• **Excerpted records**
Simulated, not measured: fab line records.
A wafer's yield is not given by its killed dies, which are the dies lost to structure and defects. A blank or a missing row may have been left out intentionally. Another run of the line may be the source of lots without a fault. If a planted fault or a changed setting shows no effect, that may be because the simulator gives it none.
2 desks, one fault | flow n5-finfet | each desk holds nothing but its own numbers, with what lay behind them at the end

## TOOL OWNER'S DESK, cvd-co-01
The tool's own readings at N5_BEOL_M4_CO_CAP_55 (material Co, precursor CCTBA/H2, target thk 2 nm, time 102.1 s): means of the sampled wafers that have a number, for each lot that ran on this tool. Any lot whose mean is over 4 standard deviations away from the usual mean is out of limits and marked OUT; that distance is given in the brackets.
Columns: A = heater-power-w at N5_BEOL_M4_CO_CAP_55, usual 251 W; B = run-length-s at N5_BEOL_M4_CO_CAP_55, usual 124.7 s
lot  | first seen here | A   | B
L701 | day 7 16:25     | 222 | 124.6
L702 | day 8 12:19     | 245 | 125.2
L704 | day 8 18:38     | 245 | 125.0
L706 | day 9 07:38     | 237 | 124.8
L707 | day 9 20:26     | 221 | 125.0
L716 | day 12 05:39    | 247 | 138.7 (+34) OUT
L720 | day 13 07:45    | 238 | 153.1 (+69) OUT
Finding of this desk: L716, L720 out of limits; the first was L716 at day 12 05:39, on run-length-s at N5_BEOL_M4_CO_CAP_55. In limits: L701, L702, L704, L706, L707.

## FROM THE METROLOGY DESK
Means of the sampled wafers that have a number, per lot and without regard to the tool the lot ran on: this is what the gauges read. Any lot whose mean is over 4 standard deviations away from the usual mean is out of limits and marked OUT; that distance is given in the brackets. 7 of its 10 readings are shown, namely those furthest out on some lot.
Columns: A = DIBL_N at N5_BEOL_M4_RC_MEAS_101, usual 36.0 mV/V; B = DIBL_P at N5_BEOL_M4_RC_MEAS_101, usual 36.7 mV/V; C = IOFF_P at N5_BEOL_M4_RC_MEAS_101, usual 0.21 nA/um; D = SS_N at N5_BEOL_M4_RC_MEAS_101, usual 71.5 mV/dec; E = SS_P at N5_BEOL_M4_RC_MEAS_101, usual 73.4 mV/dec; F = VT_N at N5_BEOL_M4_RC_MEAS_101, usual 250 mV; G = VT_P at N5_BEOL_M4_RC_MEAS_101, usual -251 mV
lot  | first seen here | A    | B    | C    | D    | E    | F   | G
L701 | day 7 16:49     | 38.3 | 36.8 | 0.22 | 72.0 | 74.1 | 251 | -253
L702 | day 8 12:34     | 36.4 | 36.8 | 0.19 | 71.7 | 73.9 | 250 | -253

• **Requirement**
From the very first line of the data through the line with "L704 | day 8" in it, please reproduce each line exactly and output nothing more.

• **Expected answer**
Simulated, not measured: fab line records.
A wafer's yield is not given by its killed dies, which are the dies lost to structure and defects. A blank or a missing row may have been left out intentionally. Another run of the line may be the source of lots without a fault. If a planted fault or a changed setting shows no effect, that may be because the simulator gives it none.
2 desks, one fault | flow n5-finfet | each desk holds nothing but its own numbers, with what lay behind them at the end

## TOOL OWNER'S DESK, cvd-co-01
The tool's own readings at N5_BEOL_M4_CO_CAP_55 (material Co, precursor CCTBA/H2, target thk 2 nm, time 102.1 s): means of the sampled wafers that have a number, for each lot that ran on this tool. Any lot whose mean is over 4 standard deviations away from the usual mean is out of limits and marked OUT; that distance is given in the brackets.
Columns: A = heater-power-w at N5_BEOL_M4_CO_CAP_55, usual 251 W; B = run-length-s at N5_BEOL_M4_CO_CAP_55, usual 124.7 s
lot  | first seen here | A   | B
L701 | day 7 16:25     | 222 | 124.6
L702 | day 8 12:19     | 245 | 125.2
L704 | day 8 18:38     | 245 | 125.0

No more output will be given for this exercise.